================================
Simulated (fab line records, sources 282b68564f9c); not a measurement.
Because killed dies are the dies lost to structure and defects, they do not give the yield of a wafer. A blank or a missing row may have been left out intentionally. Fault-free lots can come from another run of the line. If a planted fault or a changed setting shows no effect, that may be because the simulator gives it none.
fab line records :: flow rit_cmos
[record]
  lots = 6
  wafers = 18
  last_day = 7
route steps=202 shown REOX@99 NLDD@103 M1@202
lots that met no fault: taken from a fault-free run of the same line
================================

▸ REQUIREMENT
All of the records should be repeated precisely as written.

▸ WRITTEN RESPONSE
Simulated (fab line records, sources 282b68564f9c); not a measurement.
Because killed dies are the dies lost to structure and defects, they do not give the yield of a wafer. A blank or a missing row may have been left out intentionally. Fault-free lots can come from another run of the line. If a planted fault or a changed setting shows no effect, that may be because the simulator gives it none.
fab line records :: flow rit_cmos
[record]
  lots = 6
  wafers = 18
  last_day = 7
route steps=202 shown REOX@99 NLDD@103 M1@202
lots that met no fault: taken from a fault-free run of the same line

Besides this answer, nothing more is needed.